Data section |
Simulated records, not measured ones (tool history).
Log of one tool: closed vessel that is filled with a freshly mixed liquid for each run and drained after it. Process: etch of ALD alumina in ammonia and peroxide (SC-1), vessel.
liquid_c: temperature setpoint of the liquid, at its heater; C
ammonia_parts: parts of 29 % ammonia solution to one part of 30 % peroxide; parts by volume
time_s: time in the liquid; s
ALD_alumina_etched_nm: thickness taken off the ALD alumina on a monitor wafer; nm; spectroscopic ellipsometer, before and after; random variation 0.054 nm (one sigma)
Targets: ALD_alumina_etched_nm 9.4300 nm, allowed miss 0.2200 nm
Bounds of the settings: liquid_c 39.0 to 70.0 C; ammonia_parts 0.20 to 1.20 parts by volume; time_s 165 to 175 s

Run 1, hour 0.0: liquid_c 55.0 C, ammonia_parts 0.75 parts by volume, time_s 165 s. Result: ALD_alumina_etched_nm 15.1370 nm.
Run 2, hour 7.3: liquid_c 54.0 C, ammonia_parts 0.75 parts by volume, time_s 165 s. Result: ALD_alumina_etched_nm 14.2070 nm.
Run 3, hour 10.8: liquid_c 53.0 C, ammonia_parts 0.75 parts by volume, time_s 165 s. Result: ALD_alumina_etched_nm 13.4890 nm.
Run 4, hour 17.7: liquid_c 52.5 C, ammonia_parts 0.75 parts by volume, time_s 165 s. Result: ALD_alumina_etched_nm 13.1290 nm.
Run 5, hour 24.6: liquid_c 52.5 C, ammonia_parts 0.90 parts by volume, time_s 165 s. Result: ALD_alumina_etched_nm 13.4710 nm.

Work instruction | Please reply with an exact copy of the lines above, starting at the first and ending at the line that holds "Targets: ALD_alumina_etched_nm 9.4300".

Response box |
Simulated records, not measured ones (tool history).
Log of one tool: closed vessel that is filled with a freshly mixed liquid for each run and drained after it. Process: etch of ALD alumina in ammonia and peroxide (SC-1), vessel.
liquid_c: temperature setpoint of the liquid, at its heater; C
ammonia_parts: parts of 29 % ammonia solution to one part of 30 % peroxide; parts by volume
time_s: time in the liquid; s
ALD_alumina_etched_nm: thickness taken off the ALD alumina on a monitor wafer; nm; spectroscopic ellipsometer, before and after; random variation 0.054 nm (one sigma)
Targets: ALD_alumina_etched_nm 9.4300 nm, allowed miss 0.2200 nm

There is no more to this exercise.